• ASSIGNMENT:
Go through the listing below and return every line exactly.

• MATERIAL SHOWN:
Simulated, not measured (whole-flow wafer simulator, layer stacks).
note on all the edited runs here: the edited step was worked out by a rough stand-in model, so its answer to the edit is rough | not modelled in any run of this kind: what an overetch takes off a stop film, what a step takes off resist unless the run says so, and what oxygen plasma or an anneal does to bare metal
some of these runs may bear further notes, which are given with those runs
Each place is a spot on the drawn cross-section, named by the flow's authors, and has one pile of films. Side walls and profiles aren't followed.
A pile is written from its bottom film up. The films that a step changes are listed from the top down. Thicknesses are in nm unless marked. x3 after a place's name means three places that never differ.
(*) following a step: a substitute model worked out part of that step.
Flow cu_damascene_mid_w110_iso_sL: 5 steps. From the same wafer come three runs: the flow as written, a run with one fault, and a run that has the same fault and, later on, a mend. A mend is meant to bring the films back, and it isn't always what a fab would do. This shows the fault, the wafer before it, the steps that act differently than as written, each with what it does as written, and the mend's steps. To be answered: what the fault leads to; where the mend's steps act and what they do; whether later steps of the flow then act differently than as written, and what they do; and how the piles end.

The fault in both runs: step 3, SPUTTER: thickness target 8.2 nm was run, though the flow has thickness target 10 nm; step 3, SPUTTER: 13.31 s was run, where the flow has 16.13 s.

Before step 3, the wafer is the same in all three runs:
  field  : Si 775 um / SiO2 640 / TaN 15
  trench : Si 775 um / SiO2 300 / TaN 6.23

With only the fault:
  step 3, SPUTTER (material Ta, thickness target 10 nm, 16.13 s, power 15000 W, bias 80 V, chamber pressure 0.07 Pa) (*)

• EXPECTED ANSWER:
Simulated, not measured (whole-flow wafer simulator, layer stacks).
note on all the edited runs here: the edited step was worked out by a rough stand-in model, so its answer to the edit is rough | not modelled in any run of this kind: what an overetch takes off a stop film, what a step takes off resist unless the run says so, and what oxygen plasma or an anneal does to bare metal
some of these runs may bear further notes, which are given with those runs
Each place is a spot on the drawn cross-section, named by the flow's authors, and has one pile of films. Side walls and profiles aren't followed.
A pile is written from its bottom film up. The films that a step changes are listed from the top down. Thicknesses are in nm unless marked. x3 after a place's name means three places that never differ.
(*) following a step: a substitute model worked out part of that step.
Flow cu_damascene_mid_w110_iso_sL: 5 steps. From the same wafer come three runs: the flow as written, a run with one fault, and a run that has the same fault and, later on, a mend. A mend is meant to bring the films back, and it isn't always what a fab would do. This shows the fault, the wafer before it, the steps that act differently than as written, each with what it does as written, and the mend's steps. To be answered: what the fault leads to; where the mend's steps act and what they do; whether later steps of the flow then act differently than as written, and what they do; and how the piles end.

The fault in both runs: step 3, SPUTTER: thickness target 8.2 nm was run, though the flow has thickness target 10 nm; step 3, SPUTTER: 13.31 s was run, where the flow has 16.13 s.

Before step 3, the wafer is the same in all three runs:
  field  : Si 775 um / SiO2 640 / TaN 15
  trench : Si 775 um / SiO2 300 / TaN 6.23

With only the fault:
  step 3, SPUTTER (material Ta, thickness target 10 nm, 16.13 s, power 15000 W, bias 80 V, chamber pressure 0.07 Pa) (*)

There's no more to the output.